ASSIGNMENT »
Copy out, exactly, the first line of the entries below and every line after it through the one containing "Hidden conditions (not".

○ ○ ○

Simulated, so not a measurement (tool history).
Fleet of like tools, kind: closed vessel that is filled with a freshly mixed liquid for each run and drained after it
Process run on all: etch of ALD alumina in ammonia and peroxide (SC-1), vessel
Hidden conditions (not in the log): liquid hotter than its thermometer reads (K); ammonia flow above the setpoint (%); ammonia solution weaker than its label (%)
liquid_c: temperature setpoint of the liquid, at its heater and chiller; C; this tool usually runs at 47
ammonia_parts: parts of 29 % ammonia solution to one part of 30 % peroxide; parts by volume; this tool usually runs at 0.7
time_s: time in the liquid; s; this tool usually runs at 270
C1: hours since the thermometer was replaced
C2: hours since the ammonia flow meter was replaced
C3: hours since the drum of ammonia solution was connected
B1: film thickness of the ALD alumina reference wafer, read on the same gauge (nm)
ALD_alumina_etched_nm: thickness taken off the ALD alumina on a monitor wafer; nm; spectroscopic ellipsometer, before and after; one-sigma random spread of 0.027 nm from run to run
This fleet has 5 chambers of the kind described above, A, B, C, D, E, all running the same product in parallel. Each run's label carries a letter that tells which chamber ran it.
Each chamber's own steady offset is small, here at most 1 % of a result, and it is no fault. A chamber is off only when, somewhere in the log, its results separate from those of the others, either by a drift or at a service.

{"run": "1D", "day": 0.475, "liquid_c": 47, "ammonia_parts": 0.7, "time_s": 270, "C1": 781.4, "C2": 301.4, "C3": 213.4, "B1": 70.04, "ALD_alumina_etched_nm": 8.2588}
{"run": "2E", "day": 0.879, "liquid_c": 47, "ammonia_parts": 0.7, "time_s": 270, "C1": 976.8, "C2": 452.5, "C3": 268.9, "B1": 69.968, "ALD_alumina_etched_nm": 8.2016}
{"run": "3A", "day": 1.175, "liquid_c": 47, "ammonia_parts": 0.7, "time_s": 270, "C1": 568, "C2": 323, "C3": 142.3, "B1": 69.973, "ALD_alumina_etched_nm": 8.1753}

○ ○ ○

ANSWER SECTION »
Simulated, so not a measurement (tool history).
Fleet of like tools, kind: closed vessel that is filled with a freshly mixed liquid for each run and drained after it
Process run on all: etch of ALD alumina in ammonia and peroxide (SC-1), vessel
Hidden conditions (not in the log): liquid hotter than its thermometer reads (K); ammonia flow above the setpoint (%); ammonia solution weaker than its label (%)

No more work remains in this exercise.